- **REQUIRED ACTION**
Would you transcribe each of the entries exactly, with nothing added or dropped?

_ _ _ _
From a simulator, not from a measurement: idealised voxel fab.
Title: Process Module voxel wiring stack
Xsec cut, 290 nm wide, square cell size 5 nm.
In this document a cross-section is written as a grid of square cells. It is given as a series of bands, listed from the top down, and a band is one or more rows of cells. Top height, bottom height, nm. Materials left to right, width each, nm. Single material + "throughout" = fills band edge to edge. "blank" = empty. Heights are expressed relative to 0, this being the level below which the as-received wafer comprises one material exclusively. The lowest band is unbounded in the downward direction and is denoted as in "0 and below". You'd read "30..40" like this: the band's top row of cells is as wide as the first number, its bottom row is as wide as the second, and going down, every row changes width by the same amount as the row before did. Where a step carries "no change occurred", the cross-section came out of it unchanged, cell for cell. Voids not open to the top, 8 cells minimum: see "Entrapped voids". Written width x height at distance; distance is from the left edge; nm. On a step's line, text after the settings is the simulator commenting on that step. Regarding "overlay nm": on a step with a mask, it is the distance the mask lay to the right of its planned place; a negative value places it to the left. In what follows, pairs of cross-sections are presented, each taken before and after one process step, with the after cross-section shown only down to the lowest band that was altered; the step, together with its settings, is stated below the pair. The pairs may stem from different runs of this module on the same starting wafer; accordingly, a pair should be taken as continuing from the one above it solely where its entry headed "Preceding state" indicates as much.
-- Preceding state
_ _ _ _

- **EXERCISE SOLUTION**
From a simulator, not from a measurement: idealised voxel fab.
Title: Process Module voxel wiring stack
Xsec cut, 290 nm wide, square cell size 5 nm.
In this document a cross-section is written as a grid of square cells. It is given as a series of bands, listed from the top down, and a band is one or more rows of cells. Top height, bottom height, nm. Materials left to right, width each, nm. Single material + "throughout" = fills band edge to edge. "blank" = empty. Heights are expressed relative to 0, this being the level below which the as-received wafer comprises one material exclusively. The lowest band is unbounded in the downward direction and is denoted as in "0 and below". You'd read "30..40" like this: the band's top row of cells is as wide as the first number, its bottom row is as wide as the second, and going down, every row changes width by the same amount as the row before did. Where a step carries "no change occurred", the cross-section came out of it unchanged, cell for cell. Voids not open to the top, 8 cells minimum: see "Entrapped voids". Written width x height at distance; distance is from the left edge; nm. On a step's line, text after the settings is the simulator commenting on that step. Regarding "overlay nm": on a step with a mask, it is the distance the mask lay to the right of its planned place; a negative value places it to the left. In what follows, pairs of cross-sections are presented, each taken before and after one process step, with the after cross-section shown only down to the lowest band that was altered; the step, together with its settings, is stated below the pair. The pairs may stem from different runs of this module on the same starting wafer; accordingly, a pair should be taken as continuing from the one above it solely where its entry headed "Preceding state" indicates as much.
-- Preceding state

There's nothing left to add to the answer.